^^^^

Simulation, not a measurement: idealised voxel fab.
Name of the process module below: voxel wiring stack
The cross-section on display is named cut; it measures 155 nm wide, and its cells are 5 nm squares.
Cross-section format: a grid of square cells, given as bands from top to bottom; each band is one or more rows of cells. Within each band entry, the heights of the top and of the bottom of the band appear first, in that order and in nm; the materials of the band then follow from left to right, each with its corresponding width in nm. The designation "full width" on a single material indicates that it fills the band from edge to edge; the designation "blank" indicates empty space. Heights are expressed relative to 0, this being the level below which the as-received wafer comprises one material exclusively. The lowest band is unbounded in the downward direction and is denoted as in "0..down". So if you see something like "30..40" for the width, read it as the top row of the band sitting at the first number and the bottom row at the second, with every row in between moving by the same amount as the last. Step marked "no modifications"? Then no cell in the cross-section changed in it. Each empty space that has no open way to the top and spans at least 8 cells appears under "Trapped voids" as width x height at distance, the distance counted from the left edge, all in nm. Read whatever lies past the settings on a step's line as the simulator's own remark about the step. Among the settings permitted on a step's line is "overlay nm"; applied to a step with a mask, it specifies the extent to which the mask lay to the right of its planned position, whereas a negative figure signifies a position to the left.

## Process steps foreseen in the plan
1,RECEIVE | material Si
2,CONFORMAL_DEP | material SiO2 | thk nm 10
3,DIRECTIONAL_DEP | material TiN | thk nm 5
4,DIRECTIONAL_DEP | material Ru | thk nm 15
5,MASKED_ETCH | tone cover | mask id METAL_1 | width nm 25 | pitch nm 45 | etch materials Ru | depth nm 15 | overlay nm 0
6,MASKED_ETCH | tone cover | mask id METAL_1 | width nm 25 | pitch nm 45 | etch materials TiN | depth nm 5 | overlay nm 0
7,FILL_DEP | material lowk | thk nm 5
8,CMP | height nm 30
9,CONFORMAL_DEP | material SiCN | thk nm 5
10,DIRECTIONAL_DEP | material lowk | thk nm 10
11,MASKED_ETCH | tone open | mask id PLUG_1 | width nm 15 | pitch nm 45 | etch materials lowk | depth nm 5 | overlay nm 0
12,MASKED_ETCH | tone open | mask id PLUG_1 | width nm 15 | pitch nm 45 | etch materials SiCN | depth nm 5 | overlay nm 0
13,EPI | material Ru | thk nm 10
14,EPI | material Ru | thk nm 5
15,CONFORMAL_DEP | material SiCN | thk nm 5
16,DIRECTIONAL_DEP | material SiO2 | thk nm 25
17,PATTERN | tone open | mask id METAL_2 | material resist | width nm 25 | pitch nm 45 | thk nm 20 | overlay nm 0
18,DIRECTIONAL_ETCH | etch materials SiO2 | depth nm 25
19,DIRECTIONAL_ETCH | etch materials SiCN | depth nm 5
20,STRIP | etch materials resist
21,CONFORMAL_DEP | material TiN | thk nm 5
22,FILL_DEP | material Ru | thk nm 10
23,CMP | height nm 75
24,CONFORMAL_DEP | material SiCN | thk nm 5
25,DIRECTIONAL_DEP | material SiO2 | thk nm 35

^^^^

Reproduce verbatim only this range: the first line of the material through the line that contains "The cross-section on", inclusive.

Simulation, not a measurement: idealised voxel fab.
Name of the process module below: voxel wiring stack
The cross-section on display is named cut; it measures 155 nm wide, and its cells are 5 nm squares.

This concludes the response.